§ **REQUIREMENT**:
In your reply, reproduce the lines from the first one below to the line containing "C2: hours since the last dose calibration", inclusive, exactly as they stand.

§ **EXCERPTED RECORDS**:
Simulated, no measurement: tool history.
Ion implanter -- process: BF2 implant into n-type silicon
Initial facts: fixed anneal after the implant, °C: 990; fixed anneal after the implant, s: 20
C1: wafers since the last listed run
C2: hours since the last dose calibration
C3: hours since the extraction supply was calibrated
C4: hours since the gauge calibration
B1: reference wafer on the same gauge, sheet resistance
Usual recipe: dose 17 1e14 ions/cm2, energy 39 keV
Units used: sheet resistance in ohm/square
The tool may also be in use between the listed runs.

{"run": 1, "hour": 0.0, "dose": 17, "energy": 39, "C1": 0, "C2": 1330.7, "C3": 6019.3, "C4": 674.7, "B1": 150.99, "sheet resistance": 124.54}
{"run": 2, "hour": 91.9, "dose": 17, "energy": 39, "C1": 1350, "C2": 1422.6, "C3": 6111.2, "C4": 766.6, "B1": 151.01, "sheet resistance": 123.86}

§ **EXERCISE SOLUTION**:
Simulated, no measurement: tool history.
Ion implanter -- process: BF2 implant into n-type silicon
Initial facts: fixed anneal after the implant, °C: 990; fixed anneal after the implant, s: 20
C1: wafers since the last listed run
C2: hours since the last dose calibration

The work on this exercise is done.